==============================
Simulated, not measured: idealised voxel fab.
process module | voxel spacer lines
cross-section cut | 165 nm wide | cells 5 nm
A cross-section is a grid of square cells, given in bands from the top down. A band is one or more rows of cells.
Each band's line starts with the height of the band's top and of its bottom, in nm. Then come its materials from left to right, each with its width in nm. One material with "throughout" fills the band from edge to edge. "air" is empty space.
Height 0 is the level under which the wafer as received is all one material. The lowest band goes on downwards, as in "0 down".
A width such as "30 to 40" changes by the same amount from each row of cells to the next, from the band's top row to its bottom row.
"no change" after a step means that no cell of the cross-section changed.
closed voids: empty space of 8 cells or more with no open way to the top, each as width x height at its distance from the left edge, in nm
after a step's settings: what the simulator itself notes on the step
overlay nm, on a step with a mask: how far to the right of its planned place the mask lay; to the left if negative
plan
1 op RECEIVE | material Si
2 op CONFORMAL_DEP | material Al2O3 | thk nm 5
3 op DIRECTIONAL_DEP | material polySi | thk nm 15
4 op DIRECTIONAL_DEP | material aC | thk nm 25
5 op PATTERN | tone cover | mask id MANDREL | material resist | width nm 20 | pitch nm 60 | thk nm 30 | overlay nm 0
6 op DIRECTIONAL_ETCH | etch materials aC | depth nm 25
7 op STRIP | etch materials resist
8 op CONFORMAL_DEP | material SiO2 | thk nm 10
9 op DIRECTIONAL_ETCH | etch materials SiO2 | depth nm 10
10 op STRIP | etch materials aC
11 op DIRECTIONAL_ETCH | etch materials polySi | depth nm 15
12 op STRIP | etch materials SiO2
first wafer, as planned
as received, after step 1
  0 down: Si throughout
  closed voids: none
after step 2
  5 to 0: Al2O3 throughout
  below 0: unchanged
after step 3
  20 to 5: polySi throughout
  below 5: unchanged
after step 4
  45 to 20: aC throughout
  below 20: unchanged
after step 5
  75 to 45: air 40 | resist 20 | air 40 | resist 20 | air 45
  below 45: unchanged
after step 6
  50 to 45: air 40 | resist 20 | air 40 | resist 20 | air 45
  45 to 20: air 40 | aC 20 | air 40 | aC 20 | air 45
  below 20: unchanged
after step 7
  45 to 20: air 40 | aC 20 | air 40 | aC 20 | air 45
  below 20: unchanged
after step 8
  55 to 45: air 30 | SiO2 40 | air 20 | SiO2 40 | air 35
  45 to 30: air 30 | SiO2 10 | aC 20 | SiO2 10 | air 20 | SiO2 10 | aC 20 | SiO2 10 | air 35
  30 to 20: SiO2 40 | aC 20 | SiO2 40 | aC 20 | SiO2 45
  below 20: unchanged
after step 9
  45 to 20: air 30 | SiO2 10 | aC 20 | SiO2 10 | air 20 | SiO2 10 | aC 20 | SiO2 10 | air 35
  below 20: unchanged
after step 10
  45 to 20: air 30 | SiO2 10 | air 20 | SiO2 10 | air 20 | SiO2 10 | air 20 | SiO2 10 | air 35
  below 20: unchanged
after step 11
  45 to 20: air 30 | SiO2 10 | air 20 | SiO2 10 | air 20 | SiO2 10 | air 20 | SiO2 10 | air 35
==============================

* Work order:
From the first line of the data above to the line containing "10 op STRIP | etch materials aC", repeat everything exactly and add nothing.

* Exercise response:
Simulated, not measured: idealised voxel fab.
process module | voxel spacer lines
cross-section cut | 165 nm wide | cells 5 nm
A cross-section is a grid of square cells, given in bands from the top down. A band is one or more rows of cells.
Each band's line starts with the height of the band's top and of its bottom, in nm. Then come its materials from left to right, each with its width in nm. One material with "throughout" fills the band from edge to edge. "air" is empty space.
Height 0 is the level under which the wafer as received is all one material. The lowest band goes on downwards, as in "0 down".
A width such as "30 to 40" changes by the same amount from each row of cells to the next, from the band's top row to its bottom row.
"no change" after a step means that no cell of the cross-section changed.
closed voids: empty space of 8 cells or more with no open way to the top, each as width x height at its distance from the left edge, in nm
after a step's settings: what the simulator itself notes on the step
overlay nm, on a step with a mask: how far to the right of its planned place the mask lay; to the left if negative
plan
1 op RECEIVE | material Si
2 op CONFORMAL_DEP | material Al2O3 | thk nm 5
3 op DIRECTIONAL_DEP | material polySi | thk nm 15
4 op DIRECTIONAL_DEP | material aC | thk nm 25
5 op PATTERN | tone cover | mask id MANDREL | material resist | width nm 20 | pitch nm 60 | thk nm 30 | overlay nm 0
6 op DIRECTIONAL_ETCH | etch materials aC | depth nm 25
7 op STRIP | etch materials resist
8 op CONFORMAL_DEP | material SiO2 | thk nm 10
9 op DIRECTIONAL_ETCH | etch materials SiO2 | depth nm 10
10 op STRIP | etch materials aC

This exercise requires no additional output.